▸ GIVEN DATA

------

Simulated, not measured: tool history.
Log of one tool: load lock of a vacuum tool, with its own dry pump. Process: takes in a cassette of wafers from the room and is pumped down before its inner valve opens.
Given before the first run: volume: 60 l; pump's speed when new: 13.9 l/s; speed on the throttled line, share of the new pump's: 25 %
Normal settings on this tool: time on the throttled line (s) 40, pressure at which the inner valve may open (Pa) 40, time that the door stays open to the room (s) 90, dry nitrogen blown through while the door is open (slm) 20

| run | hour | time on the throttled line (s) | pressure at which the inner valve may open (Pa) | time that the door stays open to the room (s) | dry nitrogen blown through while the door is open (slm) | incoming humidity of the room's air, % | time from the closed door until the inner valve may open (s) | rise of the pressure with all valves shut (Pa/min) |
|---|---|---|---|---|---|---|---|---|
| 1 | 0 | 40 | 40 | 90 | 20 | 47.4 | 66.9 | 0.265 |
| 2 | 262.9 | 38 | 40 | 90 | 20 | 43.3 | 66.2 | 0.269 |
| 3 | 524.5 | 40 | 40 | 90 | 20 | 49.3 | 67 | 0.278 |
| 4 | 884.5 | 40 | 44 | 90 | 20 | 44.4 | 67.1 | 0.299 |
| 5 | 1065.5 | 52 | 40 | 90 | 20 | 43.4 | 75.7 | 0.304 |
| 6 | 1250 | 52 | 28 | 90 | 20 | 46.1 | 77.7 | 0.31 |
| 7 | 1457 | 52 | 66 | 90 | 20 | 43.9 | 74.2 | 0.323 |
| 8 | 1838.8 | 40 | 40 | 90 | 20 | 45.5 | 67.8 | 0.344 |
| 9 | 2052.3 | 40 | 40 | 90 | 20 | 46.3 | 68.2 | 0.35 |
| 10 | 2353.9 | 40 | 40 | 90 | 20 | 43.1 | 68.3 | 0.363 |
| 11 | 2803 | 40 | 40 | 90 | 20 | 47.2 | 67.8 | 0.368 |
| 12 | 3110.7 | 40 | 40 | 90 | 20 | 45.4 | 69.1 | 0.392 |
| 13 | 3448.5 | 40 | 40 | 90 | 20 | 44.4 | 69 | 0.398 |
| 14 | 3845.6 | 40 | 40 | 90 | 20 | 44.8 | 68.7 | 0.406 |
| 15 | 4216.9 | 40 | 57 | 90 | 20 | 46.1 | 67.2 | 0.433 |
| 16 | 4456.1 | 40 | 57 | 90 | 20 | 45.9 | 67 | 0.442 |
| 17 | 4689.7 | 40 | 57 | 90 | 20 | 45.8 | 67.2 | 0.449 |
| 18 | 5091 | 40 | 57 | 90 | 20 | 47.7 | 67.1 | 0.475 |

------

Begin with the first line of the listing and copy exactly through the line that contains "67.2 | 0.449 |", please, keeping both ends and leaving out everything after.

Simulated, not measured: tool history.
Log of one tool: load lock of a vacuum tool, with its own dry pump. Process: takes in a cassette of wafers from the room and is pumped down before its inner valve opens.
Given before the first run: volume: 60 l; pump's speed when new: 13.9 l/s; speed on the throttled line, share of the new pump's: 25 %
Normal settings on this tool: time on the throttled line (s) 40, pressure at which the inner valve may open (Pa) 40, time that the door stays open to the room (s) 90, dry nitrogen blown through while the door is open (slm) 20

| run | hour | time on the throttled line (s) | pressure at which the inner valve may open (Pa) | time that the door stays open to the room (s) | dry nitrogen blown through while the door is open (slm) | incoming humidity of the room's air, % | time from the closed door until the inner valve may open (s) | rise of the pressure with all valves shut (Pa/min) |
|---|---|---|---|---|---|---|---|---|
| 1 | 0 | 40 | 40 | 90 | 20 | 47.4 | 66.9 | 0.265 |
| 2 | 262.9 | 38 | 40 | 90 | 20 | 43.3 | 66.2 | 0.269 |
| 3 | 524.5 | 40 | 40 | 90 | 20 | 49.3 | 67 | 0.278 |
| 4 | 884.5 | 40 | 44 | 90 | 20 | 44.4 | 67.1 | 0.299 |
| 5 | 1065.5 | 52 | 40 | 90 | 20 | 43.4 | 75.7 | 0.304 |
| 6 | 1250 | 52 | 28 | 90 | 20 | 46.1 | 77.7 | 0.31 |
| 7 | 1457 | 52 | 66 | 90 | 20 | 43.9 | 74.2 | 0.323 |
| 8 | 1838.8 | 40 | 40 | 90 | 20 | 45.5 | 67.8 | 0.344 |
| 9 | 2052.3 | 40 | 40 | 90 | 20 | 46.3 | 68.2 | 0.35 |
| 10 | 2353.9 | 40 | 40 | 90 | 20 | 43.1 | 68.3 | 0.363 |
| 11 | 2803 | 40 | 40 | 90 | 20 | 47.2 | 67.8 | 0.368 |
| 12 | 3110.7 | 40 | 40 | 90 | 20 | 45.4 | 69.1 | 0.392 |
| 13 | 3448.5 | 40 | 40 | 90 | 20 | 44.4 | 69 | 0.398 |
| 14 | 3845.6 | 40 | 40 | 90 | 20 | 44.8 | 68.7 | 0.406 |
| 15 | 4216.9 | 40 | 57 | 90 | 20 | 46.1 | 67.2 | 0.433 |
| 16 | 4456.1 | 40 | 57 | 90 | 20 | 45.9 | 67 | 0.442 |
| 17 | 4689.7 | 40 | 57 | 90 | 20 | 45.8 | 67.2 | 0.449 |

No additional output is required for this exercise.